*Action item:*
Repeat each entry in full, exactly.

*Excerpted records:*
=== Section Start ===

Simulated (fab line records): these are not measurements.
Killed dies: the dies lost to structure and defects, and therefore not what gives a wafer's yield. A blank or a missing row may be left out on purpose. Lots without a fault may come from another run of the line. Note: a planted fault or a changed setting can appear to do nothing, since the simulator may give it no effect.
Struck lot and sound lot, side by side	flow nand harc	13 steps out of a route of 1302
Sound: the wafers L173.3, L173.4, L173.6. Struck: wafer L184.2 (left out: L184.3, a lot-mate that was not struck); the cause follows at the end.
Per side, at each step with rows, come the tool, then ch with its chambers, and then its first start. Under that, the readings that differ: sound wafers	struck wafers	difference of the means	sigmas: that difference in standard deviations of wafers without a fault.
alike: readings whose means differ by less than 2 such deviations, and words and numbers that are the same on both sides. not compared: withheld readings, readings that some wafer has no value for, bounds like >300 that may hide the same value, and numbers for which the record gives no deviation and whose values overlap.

=== Section End ===

*Task result:*
Simulated (fab line records): these are not measurements.
Killed dies: the dies lost to structure and defects, and therefore not what gives a wafer's yield. A blank or a missing row may be left out on purpose. Lots without a fault may come from another run of the line. Note: a planted fault or a changed setting can appear to do nothing, since the simulator may give it no effect.
Struck lot and sound lot, side by side	flow nand harc	13 steps out of a route of 1302
Sound: the wafers L173.3, L173.4, L173.6. Struck: wafer L184.2 (left out: L184.3, a lot-mate that was not struck); the cause follows at the end.
Per side, at each step with rows, come the tool, then ch with its chambers, and then its first start. Under that, the readings that differ: sound wafers	struck wafers	difference of the means	sigmas: that difference in standard deviations of wafers without a fault.
alike: readings whose means differ by less than 2 such deviations, and words and numbers that are the same on both sides. not compared: withheld readings, readings that some wafer has no value for, bounds like >300 that may hide the same value, and numbers for which the record gives no deviation and whose values overlap.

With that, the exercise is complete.